ASSIGNMENT »
Please reproduce the data below exactly, from the first line through the line containing "note on this", and leave every later line out.

RECORDED DATA »
**********
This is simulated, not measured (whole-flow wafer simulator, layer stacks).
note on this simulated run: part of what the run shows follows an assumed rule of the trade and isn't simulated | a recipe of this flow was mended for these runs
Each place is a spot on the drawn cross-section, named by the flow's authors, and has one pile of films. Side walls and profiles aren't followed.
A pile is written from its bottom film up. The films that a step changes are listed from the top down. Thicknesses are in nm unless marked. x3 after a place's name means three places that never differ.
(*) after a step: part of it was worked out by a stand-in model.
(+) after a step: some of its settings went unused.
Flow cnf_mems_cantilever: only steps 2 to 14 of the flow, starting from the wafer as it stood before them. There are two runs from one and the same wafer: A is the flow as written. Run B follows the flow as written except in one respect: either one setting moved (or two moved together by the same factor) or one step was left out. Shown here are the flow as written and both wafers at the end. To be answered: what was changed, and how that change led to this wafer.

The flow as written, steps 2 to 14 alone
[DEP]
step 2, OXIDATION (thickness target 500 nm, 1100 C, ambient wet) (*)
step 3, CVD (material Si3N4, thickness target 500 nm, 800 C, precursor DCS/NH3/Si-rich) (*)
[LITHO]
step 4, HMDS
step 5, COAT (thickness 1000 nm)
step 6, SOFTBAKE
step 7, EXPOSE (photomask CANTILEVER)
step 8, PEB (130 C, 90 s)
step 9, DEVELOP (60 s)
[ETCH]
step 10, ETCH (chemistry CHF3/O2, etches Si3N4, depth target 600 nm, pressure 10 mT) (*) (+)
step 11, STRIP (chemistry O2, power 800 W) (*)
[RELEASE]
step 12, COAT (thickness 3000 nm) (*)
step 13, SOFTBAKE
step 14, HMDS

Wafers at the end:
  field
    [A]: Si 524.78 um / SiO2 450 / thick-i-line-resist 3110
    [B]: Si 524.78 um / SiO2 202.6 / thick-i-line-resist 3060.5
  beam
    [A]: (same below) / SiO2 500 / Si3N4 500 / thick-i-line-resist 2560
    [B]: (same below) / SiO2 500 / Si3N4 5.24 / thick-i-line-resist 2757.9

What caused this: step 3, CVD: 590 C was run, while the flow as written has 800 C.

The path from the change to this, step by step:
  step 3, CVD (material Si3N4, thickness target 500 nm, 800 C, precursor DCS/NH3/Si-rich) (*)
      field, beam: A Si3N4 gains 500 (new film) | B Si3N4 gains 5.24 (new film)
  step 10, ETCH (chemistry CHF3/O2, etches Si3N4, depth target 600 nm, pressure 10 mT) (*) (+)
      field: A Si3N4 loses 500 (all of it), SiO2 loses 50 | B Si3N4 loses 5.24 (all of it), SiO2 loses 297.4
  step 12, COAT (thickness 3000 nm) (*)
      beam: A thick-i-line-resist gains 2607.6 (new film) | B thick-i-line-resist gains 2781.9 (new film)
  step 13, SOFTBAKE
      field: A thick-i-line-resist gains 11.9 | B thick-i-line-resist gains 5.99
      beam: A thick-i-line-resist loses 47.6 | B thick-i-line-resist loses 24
**********

ANSWER SPACE »
This is simulated, not measured (whole-flow wafer simulator, layer stacks).
note on this simulated run: part of what the run shows follows an assumed rule of the trade and isn't simulated | a recipe of this flow was mended for these runs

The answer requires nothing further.